● **EXTRACTED RECORDS**:
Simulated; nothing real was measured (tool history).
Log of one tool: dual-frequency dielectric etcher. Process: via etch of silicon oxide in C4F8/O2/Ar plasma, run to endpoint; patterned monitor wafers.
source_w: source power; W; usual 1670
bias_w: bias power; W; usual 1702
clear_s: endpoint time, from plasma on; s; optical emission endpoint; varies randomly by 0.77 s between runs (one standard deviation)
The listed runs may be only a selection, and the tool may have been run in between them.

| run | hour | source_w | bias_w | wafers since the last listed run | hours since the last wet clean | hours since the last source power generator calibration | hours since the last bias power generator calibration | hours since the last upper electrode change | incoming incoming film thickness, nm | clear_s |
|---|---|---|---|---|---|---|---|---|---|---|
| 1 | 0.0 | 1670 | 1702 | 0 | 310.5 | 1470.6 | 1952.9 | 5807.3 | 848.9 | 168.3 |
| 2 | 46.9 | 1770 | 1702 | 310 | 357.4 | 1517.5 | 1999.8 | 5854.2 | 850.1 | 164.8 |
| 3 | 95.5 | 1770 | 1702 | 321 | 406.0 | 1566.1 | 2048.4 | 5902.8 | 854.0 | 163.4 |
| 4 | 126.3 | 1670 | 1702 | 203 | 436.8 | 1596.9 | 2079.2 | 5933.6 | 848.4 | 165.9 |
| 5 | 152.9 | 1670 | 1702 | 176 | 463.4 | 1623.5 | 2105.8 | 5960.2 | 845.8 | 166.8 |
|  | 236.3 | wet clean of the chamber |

● **BRIEF**: Using the records above, restate word for word the lines from the one with "nm | clear_s |" through the one with "850.1 | 164.8 |", both included.

● **WRITTEN ANSWER**:
| run | hour | source_w | bias_w | wafers since the last listed run | hours since the last wet clean | hours since the last source power generator calibration | hours since the last bias power generator calibration | hours since the last upper electrode change | incoming incoming film thickness, nm | clear_s |
|---|---|---|---|---|---|---|---|---|---|---|
| 1 | 0.0 | 1670 | 1702 | 0 | 310.5 | 1470.6 | 1952.9 | 5807.3 | 848.9 | 168.3 |
| 2 | 46.9 | 1770 | 1702 | 310 | 357.4 | 1517.5 | 1999.8 | 5854.2 | 850.1 | 164.8 |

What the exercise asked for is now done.